# ASSIGNMENT
Keep to one stretch of the data below, the lines from the one with "11,STRIP,etch materials aC" up to and including the one with "12,FILL_DEP,material SiO2,thk nm 5", and return that stretch exactly.

★ ★ ★ ★ ★ ★ ★

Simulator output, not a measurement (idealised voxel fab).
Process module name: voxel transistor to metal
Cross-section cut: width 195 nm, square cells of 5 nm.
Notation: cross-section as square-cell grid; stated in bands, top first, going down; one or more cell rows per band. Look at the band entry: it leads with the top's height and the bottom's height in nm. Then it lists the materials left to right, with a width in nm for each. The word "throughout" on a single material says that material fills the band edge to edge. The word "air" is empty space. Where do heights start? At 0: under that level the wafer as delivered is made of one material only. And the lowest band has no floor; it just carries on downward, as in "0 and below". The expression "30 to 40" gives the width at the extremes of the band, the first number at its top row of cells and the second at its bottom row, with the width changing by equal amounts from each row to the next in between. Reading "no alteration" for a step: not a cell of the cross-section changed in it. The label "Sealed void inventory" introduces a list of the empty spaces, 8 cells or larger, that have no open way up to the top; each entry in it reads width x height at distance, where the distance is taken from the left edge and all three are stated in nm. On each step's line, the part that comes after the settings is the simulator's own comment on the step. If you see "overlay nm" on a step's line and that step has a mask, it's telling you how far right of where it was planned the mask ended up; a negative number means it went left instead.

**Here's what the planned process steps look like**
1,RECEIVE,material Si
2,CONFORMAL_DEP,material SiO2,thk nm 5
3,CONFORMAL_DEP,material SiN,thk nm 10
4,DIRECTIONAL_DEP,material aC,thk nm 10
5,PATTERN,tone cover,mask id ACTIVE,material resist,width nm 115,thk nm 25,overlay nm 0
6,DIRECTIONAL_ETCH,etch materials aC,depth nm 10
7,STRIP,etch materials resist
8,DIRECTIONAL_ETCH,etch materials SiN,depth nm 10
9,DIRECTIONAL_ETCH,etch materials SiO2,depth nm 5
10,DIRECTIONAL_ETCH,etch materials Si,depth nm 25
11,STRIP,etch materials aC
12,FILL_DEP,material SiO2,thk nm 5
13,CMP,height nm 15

★ ★ ★ ★ ★ ★ ★

# ANSWER BOX
11,STRIP,etch materials aC
12,FILL_DEP,material SiO2,thk nm 5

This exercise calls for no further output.